— WORK INSTRUCTION —
The material below contains a line with "1C,0.250,22.0,70,60,996.7,618.8,110.01,130.02,132.880,4.0045" and a line with "22A,8.104,20.5,70,60,117.2,253.9,110.01,129.98,124.590,3.8612". Copy exactly those two lines and all lines between them.

════════════════════

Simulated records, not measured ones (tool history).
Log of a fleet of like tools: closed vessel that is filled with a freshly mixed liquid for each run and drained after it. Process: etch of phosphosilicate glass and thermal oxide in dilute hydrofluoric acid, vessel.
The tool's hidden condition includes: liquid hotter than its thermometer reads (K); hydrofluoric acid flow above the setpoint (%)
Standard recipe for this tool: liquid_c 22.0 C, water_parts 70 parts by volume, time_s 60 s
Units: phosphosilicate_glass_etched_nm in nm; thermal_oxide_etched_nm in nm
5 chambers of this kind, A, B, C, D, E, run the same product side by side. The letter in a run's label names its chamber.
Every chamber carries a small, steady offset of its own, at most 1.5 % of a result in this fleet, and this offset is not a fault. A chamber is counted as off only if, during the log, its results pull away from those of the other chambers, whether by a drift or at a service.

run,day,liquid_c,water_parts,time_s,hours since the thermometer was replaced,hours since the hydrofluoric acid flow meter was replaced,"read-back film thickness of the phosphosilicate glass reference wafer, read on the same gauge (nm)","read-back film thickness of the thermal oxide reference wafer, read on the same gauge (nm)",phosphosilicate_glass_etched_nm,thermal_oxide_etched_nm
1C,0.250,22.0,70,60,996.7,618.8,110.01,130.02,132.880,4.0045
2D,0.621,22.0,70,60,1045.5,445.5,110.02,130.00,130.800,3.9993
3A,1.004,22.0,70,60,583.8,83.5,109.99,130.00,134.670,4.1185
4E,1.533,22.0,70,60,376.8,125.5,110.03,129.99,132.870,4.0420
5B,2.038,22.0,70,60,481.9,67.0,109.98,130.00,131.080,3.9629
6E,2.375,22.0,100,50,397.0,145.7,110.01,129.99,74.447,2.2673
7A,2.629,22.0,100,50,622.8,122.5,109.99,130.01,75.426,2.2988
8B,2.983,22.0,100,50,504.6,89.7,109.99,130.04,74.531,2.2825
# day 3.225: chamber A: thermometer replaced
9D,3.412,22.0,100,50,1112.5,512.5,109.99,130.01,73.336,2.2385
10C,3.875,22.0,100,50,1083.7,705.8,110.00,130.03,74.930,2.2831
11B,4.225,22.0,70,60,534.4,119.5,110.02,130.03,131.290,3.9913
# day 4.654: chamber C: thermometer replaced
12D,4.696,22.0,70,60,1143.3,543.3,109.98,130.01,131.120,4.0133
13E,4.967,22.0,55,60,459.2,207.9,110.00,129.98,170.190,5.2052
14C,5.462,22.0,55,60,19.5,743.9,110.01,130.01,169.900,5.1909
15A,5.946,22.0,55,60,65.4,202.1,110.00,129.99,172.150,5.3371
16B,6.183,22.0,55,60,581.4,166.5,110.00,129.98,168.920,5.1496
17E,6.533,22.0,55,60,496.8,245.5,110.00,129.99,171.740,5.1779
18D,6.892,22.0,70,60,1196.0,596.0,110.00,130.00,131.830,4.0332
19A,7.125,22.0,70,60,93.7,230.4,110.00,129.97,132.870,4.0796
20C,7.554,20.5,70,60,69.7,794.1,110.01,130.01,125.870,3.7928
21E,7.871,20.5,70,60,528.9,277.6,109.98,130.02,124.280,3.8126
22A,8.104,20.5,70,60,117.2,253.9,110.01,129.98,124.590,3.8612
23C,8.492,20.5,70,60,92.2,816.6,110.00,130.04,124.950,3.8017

════════════════════

— EXERCISE SOLUTION —
1C,0.250,22.0,70,60,996.7,618.8,110.01,130.02,132.880,4.0045
2D,0.621,22.0,70,60,1045.5,445.5,110.02,130.00,130.800,3.9993
3A,1.004,22.0,70,60,583.8,83.5,109.99,130.00,134.670,4.1185
4E,1.533,22.0,70,60,376.8,125.5,110.03,129.99,132.870,4.0420
5B,2.038,22.0,70,60,481.9,67.0,109.98,130.00,131.080,3.9629
6E,2.375,22.0,100,50,397.0,145.7,110.01,129.99,74.447,2.2673
7A,2.629,22.0,100,50,622.8,122.5,109.99,130.01,75.426,2.2988
8B,2.983,22.0,100,50,504.6,89.7,109.99,130.04,74.531,2.2825
# day 3.225: chamber A: thermometer replaced
9D,3.412,22.0,100,50,1112.5,512.5,109.99,130.01,73.336,2.2385
10C,3.875,22.0,100,50,1083.7,705.8,110.00,130.03,74.930,2.2831
11B,4.225,22.0,70,60,534.4,119.5,110.02,130.03,131.290,3.9913
# day 4.654: chamber C: thermometer replaced
12D,4.696,22.0,70,60,1143.3,543.3,109.98,130.01,131.120,4.0133
13E,4.967,22.0,55,60,459.2,207.9,110.00,129.98,170.190,5.2052
14C,5.462,22.0,55,60,19.5,743.9,110.01,130.01,169.900,5.1909
15A,5.946,22.0,55,60,65.4,202.1,110.00,129.99,172.150,5.3371
16B,6.183,22.0,55,60,581.4,166.5,110.00,129.98,168.920,5.1496
17E,6.533,22.0,55,60,496.8,245.5,110.00,129.99,171.740,5.1779
18D,6.892,22.0,70,60,1196.0,596.0,110.00,130.00,131.830,4.0332
19A,7.125,22.0,70,60,93.7,230.4,110.00,129.97,132.870,4.0796
20C,7.554,20.5,70,60,69.7,794.1,110.01,130.01,125.870,3.7928
21E,7.871,20.5,70,60,528.9,277.6,109.98,130.02,124.280,3.8126
22A,8.104,20.5,70,60,117.2,253.9,110.01,129.98,124.590,3.8612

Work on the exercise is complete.